- Exercise: Write out again, please, the records below from the first line to the line holding "Per band: top", inclusive, and nothing else.

Top of Given records

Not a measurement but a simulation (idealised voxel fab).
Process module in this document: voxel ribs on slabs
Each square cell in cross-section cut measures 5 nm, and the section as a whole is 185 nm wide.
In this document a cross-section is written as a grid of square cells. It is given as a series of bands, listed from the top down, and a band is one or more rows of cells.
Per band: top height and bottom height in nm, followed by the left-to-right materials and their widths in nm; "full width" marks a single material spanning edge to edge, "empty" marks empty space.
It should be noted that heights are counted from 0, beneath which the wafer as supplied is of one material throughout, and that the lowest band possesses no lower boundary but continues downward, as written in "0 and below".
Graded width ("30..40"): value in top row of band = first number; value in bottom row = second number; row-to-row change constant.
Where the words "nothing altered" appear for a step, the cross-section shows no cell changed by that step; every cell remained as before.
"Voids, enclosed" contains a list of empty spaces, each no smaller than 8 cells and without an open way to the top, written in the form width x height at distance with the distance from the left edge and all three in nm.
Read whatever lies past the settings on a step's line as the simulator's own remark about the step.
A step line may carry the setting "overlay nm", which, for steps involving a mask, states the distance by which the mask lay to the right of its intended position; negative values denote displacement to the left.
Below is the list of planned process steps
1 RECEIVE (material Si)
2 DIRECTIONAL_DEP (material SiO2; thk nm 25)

Bottom of Given records

- Written response:
Not a measurement but a simulation (idealised voxel fab).
Process module in this document: voxel ribs on slabs
Each square cell in cross-section cut measures 5 nm, and the section as a whole is 185 nm wide.
In this document a cross-section is written as a grid of square cells. It is given as a series of bands, listed from the top down, and a band is one or more rows of cells.
Per band: top height and bottom height in nm, followed by the left-to-right materials and their widths in nm; "full width" marks a single material spanning edge to edge, "empty" marks empty space.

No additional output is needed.